### GIVEN INFORMATION
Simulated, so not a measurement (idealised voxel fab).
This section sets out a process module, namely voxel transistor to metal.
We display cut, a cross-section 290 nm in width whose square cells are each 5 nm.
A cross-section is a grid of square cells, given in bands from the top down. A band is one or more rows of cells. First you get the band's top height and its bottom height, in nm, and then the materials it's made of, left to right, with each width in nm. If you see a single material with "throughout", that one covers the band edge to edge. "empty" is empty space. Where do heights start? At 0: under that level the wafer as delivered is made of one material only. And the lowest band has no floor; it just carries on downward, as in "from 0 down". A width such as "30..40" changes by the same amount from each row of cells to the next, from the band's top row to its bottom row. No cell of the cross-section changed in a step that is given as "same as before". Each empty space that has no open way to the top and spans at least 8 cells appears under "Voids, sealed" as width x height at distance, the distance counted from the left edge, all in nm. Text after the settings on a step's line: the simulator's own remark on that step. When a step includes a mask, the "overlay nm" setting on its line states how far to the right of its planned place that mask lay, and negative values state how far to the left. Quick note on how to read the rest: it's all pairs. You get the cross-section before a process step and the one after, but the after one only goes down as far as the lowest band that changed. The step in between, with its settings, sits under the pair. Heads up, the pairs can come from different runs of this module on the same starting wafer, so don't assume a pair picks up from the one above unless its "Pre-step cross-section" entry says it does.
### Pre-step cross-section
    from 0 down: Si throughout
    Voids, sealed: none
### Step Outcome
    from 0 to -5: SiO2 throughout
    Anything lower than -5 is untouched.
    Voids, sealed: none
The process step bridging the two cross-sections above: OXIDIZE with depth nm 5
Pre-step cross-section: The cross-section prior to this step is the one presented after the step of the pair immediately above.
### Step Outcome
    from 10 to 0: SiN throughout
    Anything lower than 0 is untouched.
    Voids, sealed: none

### ACTION ITEM
Of the entries above, repeat exactly the lines between the line with "This section sets" and the line with "We display cut, a", inclusive, and no others.

### WRITTEN SOLUTION
This section sets out a process module, namely voxel transistor to metal.
We display cut, a cross-section 290 nm in width whose square cells are each 5 nm.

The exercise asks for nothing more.